-------------------------
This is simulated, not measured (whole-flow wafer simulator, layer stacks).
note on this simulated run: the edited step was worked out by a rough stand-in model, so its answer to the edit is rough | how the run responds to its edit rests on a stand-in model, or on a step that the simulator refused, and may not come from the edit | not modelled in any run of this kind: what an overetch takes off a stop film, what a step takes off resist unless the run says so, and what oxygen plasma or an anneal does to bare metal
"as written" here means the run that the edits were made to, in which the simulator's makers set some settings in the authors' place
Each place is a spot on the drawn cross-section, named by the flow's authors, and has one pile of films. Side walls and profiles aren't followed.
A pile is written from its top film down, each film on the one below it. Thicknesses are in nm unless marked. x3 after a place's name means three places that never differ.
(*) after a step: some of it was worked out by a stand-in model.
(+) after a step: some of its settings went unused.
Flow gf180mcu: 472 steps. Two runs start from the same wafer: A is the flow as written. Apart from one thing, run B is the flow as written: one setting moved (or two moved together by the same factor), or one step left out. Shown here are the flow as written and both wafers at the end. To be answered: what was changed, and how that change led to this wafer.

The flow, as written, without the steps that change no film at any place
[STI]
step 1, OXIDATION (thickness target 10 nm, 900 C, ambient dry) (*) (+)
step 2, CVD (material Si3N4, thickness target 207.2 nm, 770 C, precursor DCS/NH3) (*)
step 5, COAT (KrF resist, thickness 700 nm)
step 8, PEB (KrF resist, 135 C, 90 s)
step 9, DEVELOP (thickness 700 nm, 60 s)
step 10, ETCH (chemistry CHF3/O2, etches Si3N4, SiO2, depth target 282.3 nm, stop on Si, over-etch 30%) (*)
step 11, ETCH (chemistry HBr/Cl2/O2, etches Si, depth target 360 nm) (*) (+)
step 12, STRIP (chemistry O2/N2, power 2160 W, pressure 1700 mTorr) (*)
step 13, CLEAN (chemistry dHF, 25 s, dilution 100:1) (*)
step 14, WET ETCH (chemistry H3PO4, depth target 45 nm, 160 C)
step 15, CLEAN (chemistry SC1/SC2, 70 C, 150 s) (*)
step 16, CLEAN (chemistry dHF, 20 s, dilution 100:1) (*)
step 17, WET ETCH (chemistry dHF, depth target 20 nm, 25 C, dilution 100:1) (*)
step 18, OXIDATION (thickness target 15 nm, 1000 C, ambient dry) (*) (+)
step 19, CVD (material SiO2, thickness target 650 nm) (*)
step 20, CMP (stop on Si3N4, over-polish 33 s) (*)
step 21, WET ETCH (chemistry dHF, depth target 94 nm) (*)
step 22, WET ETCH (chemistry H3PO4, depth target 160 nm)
-------------------------

In the listing above, find the line containing "step 11, ETCH" and the line containing "step 21, WET", then repeat those two lines and everything between them exactly.

step 11, ETCH (chemistry HBr/Cl2/O2, etches Si, depth target 360 nm) (*) (+)
step 12, STRIP (chemistry O2/N2, power 2160 W, pressure 1700 mTorr) (*)
step 13, CLEAN (chemistry dHF, 25 s, dilution 100:1) (*)
step 14, WET ETCH (chemistry H3PO4, depth target 45 nm, 160 C)
step 15, CLEAN (chemistry SC1/SC2, 70 C, 150 s) (*)
step 16, CLEAN (chemistry dHF, 20 s, dilution 100:1) (*)
step 17, WET ETCH (chemistry dHF, depth target 20 nm, 25 C, dilution 100:1) (*)
step 18, OXIDATION (thickness target 15 nm, 1000 C, ambient dry) (*) (+)
step 19, CVD (material SiO2, thickness target 650 nm) (*)
step 20, CMP (stop on Si3N4, over-polish 33 s) (*)
step 21, WET ETCH (chemistry dHF, depth target 94 nm) (*)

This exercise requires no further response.